** Data listing follows **

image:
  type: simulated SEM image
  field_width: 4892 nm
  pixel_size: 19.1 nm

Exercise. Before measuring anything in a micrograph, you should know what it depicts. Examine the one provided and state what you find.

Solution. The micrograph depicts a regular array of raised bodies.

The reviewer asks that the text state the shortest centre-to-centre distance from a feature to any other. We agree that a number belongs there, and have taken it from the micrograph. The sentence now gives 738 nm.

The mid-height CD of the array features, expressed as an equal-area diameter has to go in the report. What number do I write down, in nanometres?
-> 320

** End of Data listing **

## Assignment
Using the data above, reproduce exactly the lines from the line that contains "type: simulated SEM image" through the line that contains "Solution. The micrograph", including both.

## Exercise answer
  type: simulated SEM image
  field_width: 4892 nm
  pixel_size: 19.1 nm

Exercise. Before measuring anything in a micrograph, you should know what it depicts. Examine the one provided and state what you find.

Solution. The micrograph depicts a regular array of raised bodies.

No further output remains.